## [Provided material]
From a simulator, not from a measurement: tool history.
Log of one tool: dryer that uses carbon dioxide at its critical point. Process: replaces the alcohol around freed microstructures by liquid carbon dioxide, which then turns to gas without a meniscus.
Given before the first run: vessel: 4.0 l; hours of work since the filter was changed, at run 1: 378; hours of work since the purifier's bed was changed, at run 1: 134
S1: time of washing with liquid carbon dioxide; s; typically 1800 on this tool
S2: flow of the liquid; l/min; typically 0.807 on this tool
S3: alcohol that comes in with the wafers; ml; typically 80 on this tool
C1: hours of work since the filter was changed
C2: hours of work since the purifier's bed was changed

## [Action item]
Exactly as written above, set down the whole listing again.

## [Written reply]
From a simulator, not from a measurement: tool history.
Log of one tool: dryer that uses carbon dioxide at its critical point. Process: replaces the alcohol around freed microstructures by liquid carbon dioxide, which then turns to gas without a meniscus.
Given before the first run: vessel: 4.0 l; hours of work since the filter was changed, at run 1: 378; hours of work since the purifier's bed was changed, at run 1: 134
S1: time of washing with liquid carbon dioxide; s; typically 1800 on this tool
S2: flow of the liquid; l/min; typically 0.807 on this tool
S3: alcohol that comes in with the wafers; ml; typically 80 on this tool
C1: hours of work since the filter was changed
C2: hours of work since the purifier's bed was changed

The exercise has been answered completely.